* RECORD EXTRACTS:
·····

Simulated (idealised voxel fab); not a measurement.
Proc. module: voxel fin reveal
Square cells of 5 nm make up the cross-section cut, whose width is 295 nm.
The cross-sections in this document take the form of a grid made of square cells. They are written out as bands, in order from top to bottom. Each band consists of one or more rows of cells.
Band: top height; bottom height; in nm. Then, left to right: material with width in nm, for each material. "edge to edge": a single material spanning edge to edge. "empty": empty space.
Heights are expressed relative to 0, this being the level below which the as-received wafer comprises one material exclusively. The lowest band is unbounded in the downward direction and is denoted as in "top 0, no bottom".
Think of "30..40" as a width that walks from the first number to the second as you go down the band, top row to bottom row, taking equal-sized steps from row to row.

·····

Give the data back in full, exactly as written.

* WRITTEN SOLUTION:
Simulated (idealised voxel fab); not a measurement.
Proc. module: voxel fin reveal
Square cells of 5 nm make up the cross-section cut, whose width is 295 nm.
The cross-sections in this document take the form of a grid made of square cells. They are written out as bands, in order from top to bottom. Each band consists of one or more rows of cells.
Band: top height; bottom height; in nm. Then, left to right: material with width in nm, for each material. "edge to edge": a single material spanning edge to edge. "empty": empty space.
Heights are expressed relative to 0, this being the level below which the as-received wafer comprises one material exclusively. The lowest band is unbounded in the downward direction and is denoted as in "top 0, no bottom".
Think of "30..40" as a width that walks from the first number to the second as you go down the band, top row to bottom row, taking equal-sized steps from row to row.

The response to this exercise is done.